_ _ _
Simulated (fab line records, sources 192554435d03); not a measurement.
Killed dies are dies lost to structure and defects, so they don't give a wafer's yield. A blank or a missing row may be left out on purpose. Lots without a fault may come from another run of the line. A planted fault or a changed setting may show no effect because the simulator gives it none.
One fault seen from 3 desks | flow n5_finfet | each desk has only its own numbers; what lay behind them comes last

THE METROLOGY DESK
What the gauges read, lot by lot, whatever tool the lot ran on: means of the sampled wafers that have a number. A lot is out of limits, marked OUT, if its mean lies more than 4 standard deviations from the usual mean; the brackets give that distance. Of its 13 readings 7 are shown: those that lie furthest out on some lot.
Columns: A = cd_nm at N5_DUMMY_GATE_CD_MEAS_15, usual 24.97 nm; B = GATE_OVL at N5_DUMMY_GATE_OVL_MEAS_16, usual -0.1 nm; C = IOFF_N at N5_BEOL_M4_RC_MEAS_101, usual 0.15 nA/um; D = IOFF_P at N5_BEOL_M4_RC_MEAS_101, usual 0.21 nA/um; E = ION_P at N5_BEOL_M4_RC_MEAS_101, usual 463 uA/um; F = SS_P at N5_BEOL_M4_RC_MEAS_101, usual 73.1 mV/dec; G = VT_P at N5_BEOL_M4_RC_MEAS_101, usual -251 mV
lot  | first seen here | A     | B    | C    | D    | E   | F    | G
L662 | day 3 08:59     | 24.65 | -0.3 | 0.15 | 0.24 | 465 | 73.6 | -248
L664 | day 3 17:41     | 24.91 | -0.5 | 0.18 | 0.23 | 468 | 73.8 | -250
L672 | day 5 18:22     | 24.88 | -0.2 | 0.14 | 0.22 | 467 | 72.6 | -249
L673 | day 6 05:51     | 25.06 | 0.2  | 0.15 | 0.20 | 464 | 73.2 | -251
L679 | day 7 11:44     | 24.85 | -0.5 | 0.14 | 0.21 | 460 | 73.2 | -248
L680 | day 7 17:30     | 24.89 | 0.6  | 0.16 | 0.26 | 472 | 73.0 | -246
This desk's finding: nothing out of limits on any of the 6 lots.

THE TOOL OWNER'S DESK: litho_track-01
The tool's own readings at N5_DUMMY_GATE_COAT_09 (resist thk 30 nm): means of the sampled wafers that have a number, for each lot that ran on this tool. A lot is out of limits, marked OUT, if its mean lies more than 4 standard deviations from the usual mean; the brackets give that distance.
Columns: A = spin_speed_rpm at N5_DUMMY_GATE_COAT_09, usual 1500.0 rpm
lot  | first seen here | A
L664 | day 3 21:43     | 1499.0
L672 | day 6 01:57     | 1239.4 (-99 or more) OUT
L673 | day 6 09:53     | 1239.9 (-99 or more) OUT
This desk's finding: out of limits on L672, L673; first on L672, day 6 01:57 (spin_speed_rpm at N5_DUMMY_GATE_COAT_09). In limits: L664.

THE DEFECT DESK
_ _ _

▸ WORK ITEM
Repeat the material exactly. Begin with its first line and end with the line that has "THE METROLOGY DESK".

▸ ANSWER AREA
Simulated (fab line records, sources 192554435d03); not a measurement.
Killed dies are dies lost to structure and defects, so they don't give a wafer's yield. A blank or a missing row may be left out on purpose. Lots without a fault may come from another run of the line. A planted fault or a changed setting may show no effect because the simulator gives it none.
One fault seen from 3 desks | flow n5_finfet | each desk has only its own numbers; what lay behind them comes last

THE METROLOGY DESK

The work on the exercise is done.